#### Material supplied:
== Segment start ==

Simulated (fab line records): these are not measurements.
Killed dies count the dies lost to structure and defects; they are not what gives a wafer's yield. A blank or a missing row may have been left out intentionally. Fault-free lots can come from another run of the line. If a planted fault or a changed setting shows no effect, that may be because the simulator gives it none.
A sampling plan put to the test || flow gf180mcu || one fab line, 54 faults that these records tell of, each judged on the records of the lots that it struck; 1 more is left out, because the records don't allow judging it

== Segment end ==

#### Required action:
Retype the entire listing without altering anything.

#### Worked solution:
Simulated (fab line records): these are not measurements.
Killed dies count the dies lost to structure and defects; they are not what gives a wafer's yield. A blank or a missing row may have been left out intentionally. Fault-free lots can come from another run of the line. If a planted fault or a changed setting shows no effect, that may be because the simulator gives it none.
A sampling plan put to the test || flow gf180mcu || one fab line, 54 faults that these records tell of, each judged on the records of the lots that it struck; 1 more is left out, because the records don't allow judging it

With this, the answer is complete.